ASSIGNED TASK: Where the records below show a line containing "A width such", start copying; end with the line containing "2 op CONFORMAL_DEP | material SiN | thk nm 5", and copy it too.

··· EXCERPTED DATA

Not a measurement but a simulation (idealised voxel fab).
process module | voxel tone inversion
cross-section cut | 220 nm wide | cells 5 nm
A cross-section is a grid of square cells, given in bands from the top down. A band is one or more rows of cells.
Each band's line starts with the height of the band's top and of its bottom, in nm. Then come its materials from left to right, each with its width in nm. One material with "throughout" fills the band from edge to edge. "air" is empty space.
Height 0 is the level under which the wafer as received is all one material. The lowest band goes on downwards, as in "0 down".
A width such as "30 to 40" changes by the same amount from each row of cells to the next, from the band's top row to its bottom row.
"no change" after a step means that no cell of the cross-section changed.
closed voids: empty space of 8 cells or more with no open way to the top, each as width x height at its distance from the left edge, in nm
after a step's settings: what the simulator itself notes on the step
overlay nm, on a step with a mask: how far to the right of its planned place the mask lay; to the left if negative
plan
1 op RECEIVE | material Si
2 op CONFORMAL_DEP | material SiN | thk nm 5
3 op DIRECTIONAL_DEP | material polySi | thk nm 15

······

EXERCISE OUTPUT:
A width such as "30 to 40" changes by the same amount from each row of cells to the next, from the band's top row to its bottom row.
"no change" after a step means that no cell of the cross-section changed.
closed voids: empty space of 8 cells or more with no open way to the top, each as width x height at its distance from the left edge, in nm
after a step's settings: what the simulator itself notes on the step
overlay nm, on a step with a mask: how far to the right of its planned place the mask lay; to the left if negative
plan
1 op RECEIVE | material Si
2 op CONFORMAL_DEP | material SiN | thk nm 5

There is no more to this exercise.